Go to the line containing "Measurand: width of" in the records below and print it and every following line exactly, on through the line containing "Unit: nanometers", then stop.

Excerpted records
'''
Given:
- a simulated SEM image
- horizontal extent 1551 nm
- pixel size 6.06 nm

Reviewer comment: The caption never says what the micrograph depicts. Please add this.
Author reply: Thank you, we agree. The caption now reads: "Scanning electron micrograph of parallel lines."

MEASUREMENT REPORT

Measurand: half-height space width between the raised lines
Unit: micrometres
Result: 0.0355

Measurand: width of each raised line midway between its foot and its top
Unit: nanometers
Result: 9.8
'''

Task answer
Measurand: width of each raised line midway between its foot and its top
Unit: nanometers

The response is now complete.